********************
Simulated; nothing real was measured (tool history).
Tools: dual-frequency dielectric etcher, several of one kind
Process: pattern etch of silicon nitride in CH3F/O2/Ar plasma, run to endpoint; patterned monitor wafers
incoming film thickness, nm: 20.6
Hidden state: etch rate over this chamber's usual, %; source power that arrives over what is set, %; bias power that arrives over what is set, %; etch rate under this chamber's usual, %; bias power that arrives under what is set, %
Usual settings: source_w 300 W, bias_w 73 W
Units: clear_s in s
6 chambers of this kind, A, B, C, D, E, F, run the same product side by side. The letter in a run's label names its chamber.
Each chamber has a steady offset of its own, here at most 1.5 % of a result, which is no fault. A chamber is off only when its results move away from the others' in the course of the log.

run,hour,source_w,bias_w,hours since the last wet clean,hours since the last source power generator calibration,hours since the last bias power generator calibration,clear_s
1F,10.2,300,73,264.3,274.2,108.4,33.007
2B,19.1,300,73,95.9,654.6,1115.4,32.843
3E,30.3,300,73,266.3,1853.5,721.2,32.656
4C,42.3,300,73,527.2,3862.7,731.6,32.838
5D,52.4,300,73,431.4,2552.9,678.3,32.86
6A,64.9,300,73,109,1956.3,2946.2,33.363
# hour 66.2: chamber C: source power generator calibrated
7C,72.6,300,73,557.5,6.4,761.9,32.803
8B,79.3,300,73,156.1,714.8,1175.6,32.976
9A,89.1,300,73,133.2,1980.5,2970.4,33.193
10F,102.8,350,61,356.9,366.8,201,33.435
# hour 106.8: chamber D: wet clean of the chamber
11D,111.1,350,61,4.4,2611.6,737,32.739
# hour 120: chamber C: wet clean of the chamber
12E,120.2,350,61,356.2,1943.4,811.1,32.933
********************

### WORK INSTRUCTION
From the first line to the last, please quote the material above exactly.

### RESULT
Simulated; nothing real was measured (tool history).
Tools: dual-frequency dielectric etcher, several of one kind
Process: pattern etch of silicon nitride in CH3F/O2/Ar plasma, run to endpoint; patterned monitor wafers
incoming film thickness, nm: 20.6
Hidden state: etch rate over this chamber's usual, %; source power that arrives over what is set, %; bias power that arrives over what is set, %; etch rate under this chamber's usual, %; bias power that arrives under what is set, %
Usual settings: source_w 300 W, bias_w 73 W
Units: clear_s in s
6 chambers of this kind, A, B, C, D, E, F, run the same product side by side. The letter in a run's label names its chamber.
Each chamber has a steady offset of its own, here at most 1.5 % of a result, which is no fault. A chamber is off only when its results move away from the others' in the course of the log.

run,hour,source_w,bias_w,hours since the last wet clean,hours since the last source power generator calibration,hours since the last bias power generator calibration,clear_s
1F,10.2,300,73,264.3,274.2,108.4,33.007
2B,19.1,300,73,95.9,654.6,1115.4,32.843
3E,30.3,300,73,266.3,1853.5,721.2,32.656
4C,42.3,300,73,527.2,3862.7,731.6,32.838
5D,52.4,300,73,431.4,2552.9,678.3,32.86
6A,64.9,300,73,109,1956.3,2946.2,33.363
# hour 66.2: chamber C: source power generator calibrated
7C,72.6,300,73,557.5,6.4,761.9,32.803
8B,79.3,300,73,156.1,714.8,1175.6,32.976
9A,89.1,300,73,133.2,1980.5,2970.4,33.193
10F,102.8,350,61,356.9,366.8,201,33.435
# hour 106.8: chamber D: wet clean of the chamber
11D,111.1,350,61,4.4,2611.6,737,32.739
# hour 120: chamber C: wet clean of the chamber
12E,120.2,350,61,356.2,1943.4,811.1,32.933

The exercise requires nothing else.